━━━━

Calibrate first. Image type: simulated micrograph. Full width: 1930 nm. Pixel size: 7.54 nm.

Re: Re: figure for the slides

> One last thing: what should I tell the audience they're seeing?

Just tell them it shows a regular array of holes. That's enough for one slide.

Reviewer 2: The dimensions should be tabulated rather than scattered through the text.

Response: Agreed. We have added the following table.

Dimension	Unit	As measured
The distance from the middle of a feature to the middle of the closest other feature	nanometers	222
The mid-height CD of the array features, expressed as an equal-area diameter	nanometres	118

━━━━

- [Brief] Would you please output every record again, exactly?

- [Answer box]
Calibrate first. Image type: simulated micrograph. Full width: 1930 nm. Pixel size: 7.54 nm.

Re: Re: figure for the slides

> One last thing: what should I tell the audience they're seeing?

Just tell them it shows a regular array of holes. That's enough for one slide.

Reviewer 2: The dimensions should be tabulated rather than scattered through the text.

Response: Agreed. We have added the following table.

Dimension	Unit	As measured
The distance from the middle of a feature to the middle of the closest other feature	nanometers	222
The mid-height CD of the array features, expressed as an equal-area diameter	nanometres	118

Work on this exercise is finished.